****************************************
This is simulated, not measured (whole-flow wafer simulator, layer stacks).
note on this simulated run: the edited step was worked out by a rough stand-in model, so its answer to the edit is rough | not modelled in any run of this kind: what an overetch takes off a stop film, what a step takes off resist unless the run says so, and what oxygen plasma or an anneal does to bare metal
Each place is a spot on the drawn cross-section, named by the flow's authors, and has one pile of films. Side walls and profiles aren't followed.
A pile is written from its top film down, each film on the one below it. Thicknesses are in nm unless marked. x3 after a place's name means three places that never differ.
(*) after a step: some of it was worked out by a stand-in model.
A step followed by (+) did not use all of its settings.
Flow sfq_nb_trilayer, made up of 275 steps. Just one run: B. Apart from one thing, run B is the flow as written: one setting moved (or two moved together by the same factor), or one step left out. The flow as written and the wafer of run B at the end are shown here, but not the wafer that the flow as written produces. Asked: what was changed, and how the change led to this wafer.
****************************************

Working from the material above, retype exactly the lines from the one with "(*) after a" through the one with "A step followed", both included, and only those lines.

(*) after a step: some of it was worked out by a stand-in model.
A step followed by (+) did not use all of its settings.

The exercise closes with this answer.